Work request: Please retype the material beneath this task exactly, starting with its first line and finishing with the line containing "start_h: hours from".

________________________________________

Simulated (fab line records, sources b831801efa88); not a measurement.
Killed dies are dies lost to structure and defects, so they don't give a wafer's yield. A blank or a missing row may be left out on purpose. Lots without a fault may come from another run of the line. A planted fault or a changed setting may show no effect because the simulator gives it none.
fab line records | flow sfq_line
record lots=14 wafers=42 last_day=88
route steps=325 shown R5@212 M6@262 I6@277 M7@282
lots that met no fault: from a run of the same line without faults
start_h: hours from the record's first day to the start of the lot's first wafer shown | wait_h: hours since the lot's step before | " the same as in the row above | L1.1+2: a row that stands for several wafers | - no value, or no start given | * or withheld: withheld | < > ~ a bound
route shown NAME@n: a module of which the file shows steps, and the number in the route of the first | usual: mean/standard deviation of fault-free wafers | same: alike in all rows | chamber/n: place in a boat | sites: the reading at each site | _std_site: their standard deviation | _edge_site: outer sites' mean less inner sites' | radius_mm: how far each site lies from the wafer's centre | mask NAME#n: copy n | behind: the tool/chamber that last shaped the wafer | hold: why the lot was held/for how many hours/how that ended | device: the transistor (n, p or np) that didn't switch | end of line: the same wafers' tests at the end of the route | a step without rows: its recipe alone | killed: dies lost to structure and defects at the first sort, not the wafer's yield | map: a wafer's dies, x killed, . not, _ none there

________________________________________

Solution:
Simulated (fab line records, sources b831801efa88); not a measurement.
Killed dies are dies lost to structure and defects, so they don't give a wafer's yield. A blank or a missing row may be left out on purpose. Lots without a fault may come from another run of the line. A planted fault or a changed setting may show no effect because the simulator gives it none.
fab line records | flow sfq_line
record lots=14 wafers=42 last_day=88
route steps=325 shown R5@212 M6@262 I6@277 M7@282
lots that met no fault: from a run of the same line without faults
start_h: hours from the record's first day to the start of the lot's first wafer shown | wait_h: hours since the lot's step before | " the same as in the row above | L1.1+2: a row that stands for several wafers | - no value, or no start given | * or withheld: withheld | < > ~ a bound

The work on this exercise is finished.